**ASSIGNED TASK:**
Could you print every record exactly as it stands?

EXTRACTED DATA Start Marker

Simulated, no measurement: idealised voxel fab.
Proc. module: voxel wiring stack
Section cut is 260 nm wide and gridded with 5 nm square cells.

EXTRACTED DATA End Marker

**YOUR SOLUTION:**
Simulated, no measurement: idealised voxel fab.
Proc. module: voxel wiring stack
Section cut is 260 nm wide and gridded with 5 nm square cells.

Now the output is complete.